◆ **REQUIRED ACTION**: Repeat the lines of the data exactly, from the first one through the one that contains "A cross-section is".

....................

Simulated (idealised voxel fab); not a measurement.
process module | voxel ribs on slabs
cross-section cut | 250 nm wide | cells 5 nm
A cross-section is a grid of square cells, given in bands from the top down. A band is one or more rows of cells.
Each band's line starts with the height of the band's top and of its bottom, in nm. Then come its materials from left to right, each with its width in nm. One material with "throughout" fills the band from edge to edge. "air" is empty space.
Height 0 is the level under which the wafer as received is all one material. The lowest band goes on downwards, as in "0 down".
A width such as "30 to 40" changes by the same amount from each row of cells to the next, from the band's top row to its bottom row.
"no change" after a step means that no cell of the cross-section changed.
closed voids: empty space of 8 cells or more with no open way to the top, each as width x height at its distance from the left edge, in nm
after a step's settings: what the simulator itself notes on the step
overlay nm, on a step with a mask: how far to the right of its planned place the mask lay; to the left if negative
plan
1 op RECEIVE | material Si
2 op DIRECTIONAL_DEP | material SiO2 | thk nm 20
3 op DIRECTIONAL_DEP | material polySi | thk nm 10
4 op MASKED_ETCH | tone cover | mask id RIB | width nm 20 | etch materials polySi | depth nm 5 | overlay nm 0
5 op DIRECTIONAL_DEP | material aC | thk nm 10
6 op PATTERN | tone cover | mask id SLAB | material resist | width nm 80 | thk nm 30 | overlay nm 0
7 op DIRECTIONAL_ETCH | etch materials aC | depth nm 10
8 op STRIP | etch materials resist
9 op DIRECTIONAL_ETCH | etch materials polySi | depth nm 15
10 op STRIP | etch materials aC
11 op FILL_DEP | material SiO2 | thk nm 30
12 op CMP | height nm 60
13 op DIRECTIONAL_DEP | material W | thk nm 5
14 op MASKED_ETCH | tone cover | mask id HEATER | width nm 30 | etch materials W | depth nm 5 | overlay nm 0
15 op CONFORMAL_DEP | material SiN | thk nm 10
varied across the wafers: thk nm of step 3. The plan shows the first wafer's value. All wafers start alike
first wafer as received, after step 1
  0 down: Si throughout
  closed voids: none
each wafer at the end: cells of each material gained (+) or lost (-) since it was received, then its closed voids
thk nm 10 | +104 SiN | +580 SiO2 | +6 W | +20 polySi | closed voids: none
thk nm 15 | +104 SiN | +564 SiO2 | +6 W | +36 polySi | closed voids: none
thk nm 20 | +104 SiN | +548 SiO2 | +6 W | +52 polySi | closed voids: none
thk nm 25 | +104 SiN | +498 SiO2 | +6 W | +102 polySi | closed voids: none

....................

◆ **TASK RESULT**:
Simulated (idealised voxel fab); not a measurement.
process module | voxel ribs on slabs
cross-section cut | 250 nm wide | cells 5 nm
A cross-section is a grid of square cells, given in bands from the top down. A band is one or more rows of cells.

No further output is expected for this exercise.